*** EXTRACTED ENTRIES Section Begins ***

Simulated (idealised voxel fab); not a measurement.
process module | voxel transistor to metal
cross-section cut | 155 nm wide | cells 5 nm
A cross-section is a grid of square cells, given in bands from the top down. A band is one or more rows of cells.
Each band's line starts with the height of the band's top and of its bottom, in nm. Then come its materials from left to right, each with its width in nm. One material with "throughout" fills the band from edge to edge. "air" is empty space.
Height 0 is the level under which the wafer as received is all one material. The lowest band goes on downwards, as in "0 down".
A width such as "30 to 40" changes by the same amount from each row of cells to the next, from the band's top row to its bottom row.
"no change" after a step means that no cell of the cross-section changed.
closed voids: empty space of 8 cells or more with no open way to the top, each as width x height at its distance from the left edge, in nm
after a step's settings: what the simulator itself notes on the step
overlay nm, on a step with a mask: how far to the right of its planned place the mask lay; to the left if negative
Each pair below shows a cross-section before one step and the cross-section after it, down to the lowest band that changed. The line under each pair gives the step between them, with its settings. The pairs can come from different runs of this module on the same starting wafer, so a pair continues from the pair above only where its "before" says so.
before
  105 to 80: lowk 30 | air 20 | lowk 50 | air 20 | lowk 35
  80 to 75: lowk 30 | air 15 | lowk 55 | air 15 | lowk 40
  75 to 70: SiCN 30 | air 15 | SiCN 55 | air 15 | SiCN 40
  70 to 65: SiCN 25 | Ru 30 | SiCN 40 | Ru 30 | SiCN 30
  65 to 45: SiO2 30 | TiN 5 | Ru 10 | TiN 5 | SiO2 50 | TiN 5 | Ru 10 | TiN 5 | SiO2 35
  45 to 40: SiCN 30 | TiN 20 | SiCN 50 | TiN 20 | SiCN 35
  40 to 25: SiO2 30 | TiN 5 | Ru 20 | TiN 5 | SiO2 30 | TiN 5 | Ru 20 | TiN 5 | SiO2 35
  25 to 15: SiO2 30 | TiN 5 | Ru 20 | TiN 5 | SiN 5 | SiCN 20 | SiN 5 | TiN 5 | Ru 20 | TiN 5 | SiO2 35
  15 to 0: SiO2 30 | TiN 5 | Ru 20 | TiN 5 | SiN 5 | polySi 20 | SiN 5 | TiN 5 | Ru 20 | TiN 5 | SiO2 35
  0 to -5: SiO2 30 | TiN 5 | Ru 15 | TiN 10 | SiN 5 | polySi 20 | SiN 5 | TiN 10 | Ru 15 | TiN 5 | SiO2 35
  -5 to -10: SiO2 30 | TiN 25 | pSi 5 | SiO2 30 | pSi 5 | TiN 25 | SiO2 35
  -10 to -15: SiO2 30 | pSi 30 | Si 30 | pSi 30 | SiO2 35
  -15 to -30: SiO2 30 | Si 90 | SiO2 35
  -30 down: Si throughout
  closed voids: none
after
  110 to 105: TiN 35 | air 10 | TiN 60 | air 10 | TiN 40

*** EXTRACTED ENTRIES Section Ends ***

**WORK ITEM:** Using the records above, copy word for word the line with "Each band's line", the line with "overlay nm, on", and every line between them.

**EXERCISE RESULT:**
Each band's line starts with the height of the band's top and of its bottom, in nm. Then come its materials from left to right, each with its width in nm. One material with "throughout" fills the band from edge to edge. "air" is empty space.
Height 0 is the level under which the wafer as received is all one material. The lowest band goes on downwards, as in "0 down".
A width such as "30 to 40" changes by the same amount from each row of cells to the next, from the band's top row to its bottom row.
"no change" after a step means that no cell of the cross-section changed.
closed voids: empty space of 8 cells or more with no open way to the top, each as width x height at its distance from the left edge, in nm
after a step's settings: what the simulator itself notes on the step
overlay nm, on a step with a mask: how far to the right of its planned place the mask lay; to the left if negative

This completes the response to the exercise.